● **Exercise**
Transcribe all the material exactly. Leave every line as it is.

● **Information**
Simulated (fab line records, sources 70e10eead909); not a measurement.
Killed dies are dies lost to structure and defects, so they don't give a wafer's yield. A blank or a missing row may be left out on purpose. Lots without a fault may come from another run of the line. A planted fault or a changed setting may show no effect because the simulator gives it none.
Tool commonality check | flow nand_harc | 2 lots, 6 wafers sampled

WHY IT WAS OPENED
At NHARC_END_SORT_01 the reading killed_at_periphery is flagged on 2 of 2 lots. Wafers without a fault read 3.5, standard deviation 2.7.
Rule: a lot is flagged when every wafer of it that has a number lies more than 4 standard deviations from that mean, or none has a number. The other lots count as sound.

● **Written response**
Simulated (fab line records, sources 70e10eead909); not a measurement.
Killed dies are dies lost to structure and defects, so they don't give a wafer's yield. A blank or a missing row may be left out on purpose. Lots without a fault may come from another run of the line. A planted fault or a changed setting may show no effect because the simulator gives it none.
Tool commonality check | flow nand_harc | 2 lots, 6 wafers sampled

WHY IT WAS OPENED
At NHARC_END_SORT_01 the reading killed_at_periphery is flagged on 2 of 2 lots. Wafers without a fault read 3.5, standard deviation 2.7.
Rule: a lot is flagged when every wafer of it that has a number lies more than 4 standard deviations from that mean, or none has a number. The other lots count as sound.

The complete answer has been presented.